Start of Block
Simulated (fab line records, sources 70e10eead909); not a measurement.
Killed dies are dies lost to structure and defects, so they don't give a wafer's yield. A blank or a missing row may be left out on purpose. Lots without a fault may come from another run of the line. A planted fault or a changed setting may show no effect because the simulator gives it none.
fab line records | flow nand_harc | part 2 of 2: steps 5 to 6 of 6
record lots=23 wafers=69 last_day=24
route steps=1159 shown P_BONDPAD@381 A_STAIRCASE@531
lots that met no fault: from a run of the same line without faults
End of Block

# Exercise
Exactly as they stand above, retype all of the records.

# Task answer
Simulated (fab line records, sources 70e10eead909); not a measurement.
Killed dies are dies lost to structure and defects, so they don't give a wafer's yield. A blank or a missing row may be left out on purpose. Lots without a fault may come from another run of the line. A planted fault or a changed setting may show no effect because the simulator gives it none.
fab line records | flow nand_harc | part 2 of 2: steps 5 to 6 of 6
record lots=23 wafers=69 last_day=24
route steps=1159 shown P_BONDPAD@381 A_STAIRCASE@531
lots that met no fault: from a run of the same line without faults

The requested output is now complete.